- _PROVIDED INFORMATION_
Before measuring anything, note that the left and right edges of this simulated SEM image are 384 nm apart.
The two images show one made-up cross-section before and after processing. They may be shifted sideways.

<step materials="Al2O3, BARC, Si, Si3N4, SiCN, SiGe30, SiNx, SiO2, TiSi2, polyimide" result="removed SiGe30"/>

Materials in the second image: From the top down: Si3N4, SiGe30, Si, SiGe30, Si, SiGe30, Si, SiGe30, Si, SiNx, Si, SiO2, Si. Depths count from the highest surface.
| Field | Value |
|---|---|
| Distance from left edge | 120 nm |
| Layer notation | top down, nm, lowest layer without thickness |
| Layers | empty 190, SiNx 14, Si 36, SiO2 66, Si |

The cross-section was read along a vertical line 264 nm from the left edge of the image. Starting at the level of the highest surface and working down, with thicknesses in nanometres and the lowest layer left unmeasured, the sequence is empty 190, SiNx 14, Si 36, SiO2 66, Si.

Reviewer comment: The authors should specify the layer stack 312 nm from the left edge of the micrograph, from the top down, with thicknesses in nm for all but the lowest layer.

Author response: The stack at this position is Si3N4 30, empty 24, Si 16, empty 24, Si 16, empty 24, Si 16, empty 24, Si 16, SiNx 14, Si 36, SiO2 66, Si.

- _BRIEF_
Quote verbatim the opening lines of the listing above, ending with the line where "Reviewer comment: The" appears; include both endpoints and nothing more.

- _EXERCISE RESPONSE_
Before measuring anything, note that the left and right edges of this simulated SEM image are 384 nm apart.
The two images show one made-up cross-section before and after processing. They may be shifted sideways.

<step materials="Al2O3, BARC, Si, Si3N4, SiCN, SiGe30, SiNx, SiO2, TiSi2, polyimide" result="removed SiGe30"/>

Materials in the second image: From the top down: Si3N4, SiGe30, Si, SiGe30, Si, SiGe30, Si, SiGe30, Si, SiNx, Si, SiO2, Si. Depths count from the highest surface.
| Field | Value |
|---|---|
| Distance from left edge | 120 nm |
| Layer notation | top down, nm, lowest layer without thickness |
| Layers | empty 190, SiNx 14, Si 36, SiO2 66, Si |

The cross-section was read along a vertical line 264 nm from the left edge of the image. Starting at the level of the highest surface and working down, with thicknesses in nanometres and the lowest layer left unmeasured, the sequence is empty 190, SiNx 14, Si 36, SiO2 66, Si.

Reviewer comment: The authors should specify the layer stack 312 nm from the left edge of the micrograph, from the top down, with thicknesses in nm for all but the lowest layer.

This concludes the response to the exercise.